## REQUIRED ACTION
Once the line with "pixel_size = 7.5 nm" is found in the entries below, print it and each following line exactly, stopping after the line with "Solution. The micrograph depicts lines."; print nothing else.

## DATA EXTRACT
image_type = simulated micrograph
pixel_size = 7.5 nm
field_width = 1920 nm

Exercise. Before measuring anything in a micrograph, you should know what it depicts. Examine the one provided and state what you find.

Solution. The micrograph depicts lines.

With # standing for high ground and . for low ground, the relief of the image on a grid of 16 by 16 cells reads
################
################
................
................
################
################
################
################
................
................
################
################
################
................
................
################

## EXERCISE RESPONSE
pixel_size = 7.5 nm
field_width = 1920 nm

Exercise. Before measuring anything in a micrograph, you should know what it depicts. Examine the one provided and state what you find.

Solution. The micrograph depicts lines.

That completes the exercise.